Activity
The required output is every record, reproduced exactly.

★ ★ ★ ★ ★ ★ ★

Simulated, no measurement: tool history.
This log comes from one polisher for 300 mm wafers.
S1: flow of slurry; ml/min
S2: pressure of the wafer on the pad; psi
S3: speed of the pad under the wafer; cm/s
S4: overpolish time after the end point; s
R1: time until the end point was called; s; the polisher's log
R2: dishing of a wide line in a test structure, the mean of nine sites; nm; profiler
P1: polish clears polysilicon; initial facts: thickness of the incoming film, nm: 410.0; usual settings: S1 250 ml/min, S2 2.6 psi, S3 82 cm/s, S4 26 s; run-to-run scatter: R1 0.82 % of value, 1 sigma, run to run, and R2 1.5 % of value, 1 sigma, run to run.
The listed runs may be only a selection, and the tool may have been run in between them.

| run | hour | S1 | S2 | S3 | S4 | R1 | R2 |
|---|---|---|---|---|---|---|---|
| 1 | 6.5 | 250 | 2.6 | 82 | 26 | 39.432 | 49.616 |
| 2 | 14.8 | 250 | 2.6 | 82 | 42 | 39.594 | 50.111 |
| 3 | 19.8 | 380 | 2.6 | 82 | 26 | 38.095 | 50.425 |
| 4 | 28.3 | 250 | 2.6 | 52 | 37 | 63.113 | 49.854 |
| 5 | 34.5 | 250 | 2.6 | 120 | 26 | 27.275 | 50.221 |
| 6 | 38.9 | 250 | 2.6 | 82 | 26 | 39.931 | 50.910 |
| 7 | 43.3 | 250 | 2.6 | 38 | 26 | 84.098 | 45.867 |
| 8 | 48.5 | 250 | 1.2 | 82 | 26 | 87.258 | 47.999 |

★ ★ ★ ★ ★ ★ ★

Your response
Simulated, no measurement: tool history.
This log comes from one polisher for 300 mm wafers.
S1: flow of slurry; ml/min
S2: pressure of the wafer on the pad; psi
S3: speed of the pad under the wafer; cm/s
S4: overpolish time after the end point; s
R1: time until the end point was called; s; the polisher's log
R2: dishing of a wide line in a test structure, the mean of nine sites; nm; profiler
P1: polish clears polysilicon; initial facts: thickness of the incoming film, nm: 410.0; usual settings: S1 250 ml/min, S2 2.6 psi, S3 82 cm/s, S4 26 s; run-to-run scatter: R1 0.82 % of value, 1 sigma, run to run, and R2 1.5 % of value, 1 sigma, run to run.
The listed runs may be only a selection, and the tool may have been run in between them.

| run | hour | S1 | S2 | S3 | S4 | R1 | R2 |
|---|---|---|---|---|---|---|---|
| 1 | 6.5 | 250 | 2.6 | 82 | 26 | 39.432 | 49.616 |
| 2 | 14.8 | 250 | 2.6 | 82 | 42 | 39.594 | 50.111 |
| 3 | 19.8 | 380 | 2.6 | 82 | 26 | 38.095 | 50.425 |
| 4 | 28.3 | 250 | 2.6 | 52 | 37 | 63.113 | 49.854 |
| 5 | 34.5 | 250 | 2.6 | 120 | 26 | 27.275 | 50.221 |
| 6 | 38.9 | 250 | 2.6 | 82 | 26 | 39.931 | 50.910 |
| 7 | 43.3 | 250 | 2.6 | 38 | 26 | 84.098 | 45.867 |
| 8 | 48.5 | 250 | 1.2 | 82 | 26 | 87.258 | 47.999 |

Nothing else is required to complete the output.